## ACTION ITEM
Repeat exactly the lines of the entries below from the one with "P3: hard-mask etch" through the one with "The listed runs", both ends included, and nothing else.

=== ENTRIES PROVIDED ===

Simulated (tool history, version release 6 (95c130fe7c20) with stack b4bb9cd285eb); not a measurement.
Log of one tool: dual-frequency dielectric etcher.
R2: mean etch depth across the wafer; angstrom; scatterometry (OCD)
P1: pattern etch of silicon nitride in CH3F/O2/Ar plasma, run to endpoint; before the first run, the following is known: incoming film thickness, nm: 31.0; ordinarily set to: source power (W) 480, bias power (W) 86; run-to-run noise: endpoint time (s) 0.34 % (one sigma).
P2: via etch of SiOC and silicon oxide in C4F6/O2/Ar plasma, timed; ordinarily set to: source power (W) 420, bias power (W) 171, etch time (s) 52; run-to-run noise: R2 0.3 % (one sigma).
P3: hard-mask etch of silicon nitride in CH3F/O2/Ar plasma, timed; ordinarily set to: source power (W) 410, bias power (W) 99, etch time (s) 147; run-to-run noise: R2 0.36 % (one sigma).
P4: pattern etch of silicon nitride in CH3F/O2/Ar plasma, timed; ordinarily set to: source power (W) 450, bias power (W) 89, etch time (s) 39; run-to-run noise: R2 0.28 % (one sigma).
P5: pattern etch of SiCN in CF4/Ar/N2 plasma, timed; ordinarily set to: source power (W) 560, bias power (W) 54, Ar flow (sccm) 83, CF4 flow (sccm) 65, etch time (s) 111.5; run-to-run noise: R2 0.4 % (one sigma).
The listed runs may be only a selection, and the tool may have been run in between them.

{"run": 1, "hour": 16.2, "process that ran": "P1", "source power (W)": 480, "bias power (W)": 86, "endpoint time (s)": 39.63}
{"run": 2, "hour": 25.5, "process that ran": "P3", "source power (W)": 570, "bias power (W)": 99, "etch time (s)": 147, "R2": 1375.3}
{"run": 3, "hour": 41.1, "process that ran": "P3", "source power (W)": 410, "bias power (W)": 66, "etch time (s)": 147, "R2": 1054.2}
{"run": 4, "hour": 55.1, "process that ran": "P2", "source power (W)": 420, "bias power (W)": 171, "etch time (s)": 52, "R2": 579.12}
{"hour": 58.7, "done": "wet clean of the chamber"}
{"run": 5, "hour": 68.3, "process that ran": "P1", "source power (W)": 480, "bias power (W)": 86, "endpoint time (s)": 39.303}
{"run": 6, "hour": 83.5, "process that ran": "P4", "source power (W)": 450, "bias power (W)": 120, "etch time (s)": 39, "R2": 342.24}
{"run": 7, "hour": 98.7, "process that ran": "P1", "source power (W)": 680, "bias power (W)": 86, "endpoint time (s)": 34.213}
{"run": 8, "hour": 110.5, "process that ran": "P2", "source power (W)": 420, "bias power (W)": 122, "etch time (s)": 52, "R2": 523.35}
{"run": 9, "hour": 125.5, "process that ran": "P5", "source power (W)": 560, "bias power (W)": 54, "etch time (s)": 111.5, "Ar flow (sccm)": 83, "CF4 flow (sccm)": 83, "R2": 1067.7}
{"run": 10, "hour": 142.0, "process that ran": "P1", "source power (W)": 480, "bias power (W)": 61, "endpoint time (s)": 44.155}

===

## SOLUTION
P3: hard-mask etch of silicon nitride in CH3F/O2/Ar plasma, timed; ordinarily set to: source power (W) 410, bias power (W) 99, etch time (s) 147; run-to-run noise: R2 0.36 % (one sigma).
P4: pattern etch of silicon nitride in CH3F/O2/Ar plasma, timed; ordinarily set to: source power (W) 450, bias power (W) 89, etch time (s) 39; run-to-run noise: R2 0.28 % (one sigma).
P5: pattern etch of SiCN in CF4/Ar/N2 plasma, timed; ordinarily set to: source power (W) 560, bias power (W) 54, Ar flow (sccm) 83, CF4 flow (sccm) 65, etch time (s) 111.5; run-to-run noise: R2 0.4 % (one sigma).
The listed runs may be only a selection, and the tool may have been run in between them.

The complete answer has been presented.